GIVEN ENTRIES.
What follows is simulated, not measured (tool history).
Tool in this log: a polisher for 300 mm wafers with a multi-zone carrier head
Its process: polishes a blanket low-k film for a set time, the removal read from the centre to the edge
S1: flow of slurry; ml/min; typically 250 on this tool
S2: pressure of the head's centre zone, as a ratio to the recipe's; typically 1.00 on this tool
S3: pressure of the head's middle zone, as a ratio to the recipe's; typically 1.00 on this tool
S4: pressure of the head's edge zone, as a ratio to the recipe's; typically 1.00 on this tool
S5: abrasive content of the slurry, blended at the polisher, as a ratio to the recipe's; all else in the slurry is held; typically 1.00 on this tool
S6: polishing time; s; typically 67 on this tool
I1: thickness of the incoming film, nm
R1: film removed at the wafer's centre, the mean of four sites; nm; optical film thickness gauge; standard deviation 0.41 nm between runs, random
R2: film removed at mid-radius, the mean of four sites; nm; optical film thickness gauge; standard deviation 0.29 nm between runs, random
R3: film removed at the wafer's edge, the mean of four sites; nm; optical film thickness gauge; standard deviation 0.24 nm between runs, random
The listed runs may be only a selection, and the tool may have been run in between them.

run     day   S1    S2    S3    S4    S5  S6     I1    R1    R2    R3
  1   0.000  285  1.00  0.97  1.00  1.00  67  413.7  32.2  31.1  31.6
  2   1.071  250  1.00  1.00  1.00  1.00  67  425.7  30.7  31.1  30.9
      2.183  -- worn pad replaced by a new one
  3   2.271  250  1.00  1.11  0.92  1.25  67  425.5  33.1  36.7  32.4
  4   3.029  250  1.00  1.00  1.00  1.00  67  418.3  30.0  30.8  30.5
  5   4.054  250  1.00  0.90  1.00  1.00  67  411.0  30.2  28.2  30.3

EXERCISE. The lines above are to be retyped exactly, with none omitted.

WRITTEN REPLY.
What follows is simulated, not measured (tool history).
Tool in this log: a polisher for 300 mm wafers with a multi-zone carrier head
Its process: polishes a blanket low-k film for a set time, the removal read from the centre to the edge
S1: flow of slurry; ml/min; typically 250 on this tool
S2: pressure of the head's centre zone, as a ratio to the recipe's; typically 1.00 on this tool
S3: pressure of the head's middle zone, as a ratio to the recipe's; typically 1.00 on this tool
S4: pressure of the head's edge zone, as a ratio to the recipe's; typically 1.00 on this tool
S5: abrasive content of the slurry, blended at the polisher, as a ratio to the recipe's; all else in the slurry is held; typically 1.00 on this tool
S6: polishing time; s; typically 67 on this tool
I1: thickness of the incoming film, nm
R1: film removed at the wafer's centre, the mean of four sites; nm; optical film thickness gauge; standard deviation 0.41 nm between runs, random
R2: film removed at mid-radius, the mean of four sites; nm; optical film thickness gauge; standard deviation 0.29 nm between runs, random
R3: film removed at the wafer's edge, the mean of four sites; nm; optical film thickness gauge; standard deviation 0.24 nm between runs, random
The listed runs may be only a selection, and the tool may have been run in between them.

run     day   S1    S2    S3    S4    S5  S6     I1    R1    R2    R3
  1   0.000  285  1.00  0.97  1.00  1.00  67  413.7  32.2  31.1  31.6
  2   1.071  250  1.00  1.00  1.00  1.00  67  425.7  30.7  31.1  30.9
      2.183  -- worn pad replaced by a new one
  3   2.271  250  1.00  1.11  0.92  1.25  67  425.5  33.1  36.7  32.4
  4   3.029  250  1.00  1.00  1.00  1.00  67  418.3  30.0  30.8  30.5
  5   4.054  250  1.00  0.90  1.00  1.00  67  411.0  30.2  28.2  30.3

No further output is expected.